Action item
In the listing below, the line containing "S4: polishing time; s" marks the end; copy exactly every line from the first through that one.

++++++++++++++++++++
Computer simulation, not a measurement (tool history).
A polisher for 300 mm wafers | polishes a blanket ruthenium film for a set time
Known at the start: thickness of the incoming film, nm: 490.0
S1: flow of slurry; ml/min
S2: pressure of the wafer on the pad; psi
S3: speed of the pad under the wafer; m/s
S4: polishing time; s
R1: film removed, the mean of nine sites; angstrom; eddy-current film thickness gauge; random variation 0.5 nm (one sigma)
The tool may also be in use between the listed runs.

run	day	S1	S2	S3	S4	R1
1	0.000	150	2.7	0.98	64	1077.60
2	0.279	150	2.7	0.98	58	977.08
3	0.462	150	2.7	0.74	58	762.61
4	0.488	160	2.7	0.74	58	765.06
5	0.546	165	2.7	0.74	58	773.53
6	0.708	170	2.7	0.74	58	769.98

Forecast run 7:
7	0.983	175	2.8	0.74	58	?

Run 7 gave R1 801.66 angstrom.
++++++++++++++++++++

Exercise answer
Computer simulation, not a measurement (tool history).
A polisher for 300 mm wafers | polishes a blanket ruthenium film for a set time
Known at the start: thickness of the incoming film, nm: 490.0
S1: flow of slurry; ml/min
S2: pressure of the wafer on the pad; psi
S3: speed of the pad under the wafer; m/s
S4: polishing time; s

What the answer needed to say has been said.